= INFORMATION GIVEN =
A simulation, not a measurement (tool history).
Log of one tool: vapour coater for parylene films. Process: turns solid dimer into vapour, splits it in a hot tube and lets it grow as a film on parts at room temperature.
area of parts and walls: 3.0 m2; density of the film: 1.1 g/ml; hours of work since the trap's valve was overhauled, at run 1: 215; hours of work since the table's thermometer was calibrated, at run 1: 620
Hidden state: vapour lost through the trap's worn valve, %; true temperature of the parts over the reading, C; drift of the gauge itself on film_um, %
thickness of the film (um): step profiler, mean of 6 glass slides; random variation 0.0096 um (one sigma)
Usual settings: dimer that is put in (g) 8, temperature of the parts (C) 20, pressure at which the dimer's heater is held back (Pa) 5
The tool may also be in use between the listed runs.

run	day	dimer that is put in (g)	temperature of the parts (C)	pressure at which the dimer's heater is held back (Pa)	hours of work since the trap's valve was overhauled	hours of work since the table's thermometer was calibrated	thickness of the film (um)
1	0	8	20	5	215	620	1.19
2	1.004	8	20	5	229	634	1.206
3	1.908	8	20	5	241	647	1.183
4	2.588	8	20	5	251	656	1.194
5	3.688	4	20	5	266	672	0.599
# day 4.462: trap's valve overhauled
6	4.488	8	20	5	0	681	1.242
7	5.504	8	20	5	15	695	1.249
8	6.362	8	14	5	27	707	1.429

= WORK ITEM =
Starting with the line with "Hidden state: vapour" above and going on through the line with "The tool may", transcribe every line exactly, both ends included, and add nothing.

= ANSWER AREA =
Hidden state: vapour lost through the trap's worn valve, %; true temperature of the parts over the reading, C; drift of the gauge itself on film_um, %
thickness of the film (um): step profiler, mean of 6 glass slides; random variation 0.0096 um (one sigma)
Usual settings: dimer that is put in (g) 8, temperature of the parts (C) 20, pressure at which the dimer's heater is held back (Pa) 5
The tool may also be in use between the listed runs.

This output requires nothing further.